**BRIEF**
Transcribe the listing word for word. Begin at its first line and end with the line containing "Finding: 276 nm".

(THE DATA begins)

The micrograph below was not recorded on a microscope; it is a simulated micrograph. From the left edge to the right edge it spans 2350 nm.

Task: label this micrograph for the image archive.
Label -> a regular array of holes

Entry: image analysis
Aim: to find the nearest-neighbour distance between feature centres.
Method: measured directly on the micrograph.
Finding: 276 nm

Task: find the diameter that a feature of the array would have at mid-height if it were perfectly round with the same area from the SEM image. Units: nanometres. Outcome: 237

(THE DATA ends)

**TASK ANSWER**
The micrograph below was not recorded on a microscope; it is a simulated micrograph. From the left edge to the right edge it spans 2350 nm.

Task: label this micrograph for the image archive.
Label -> a regular array of holes

Entry: image analysis
Aim: to find the nearest-neighbour distance between feature centres.
Method: measured directly on the micrograph.
Finding: 276 nm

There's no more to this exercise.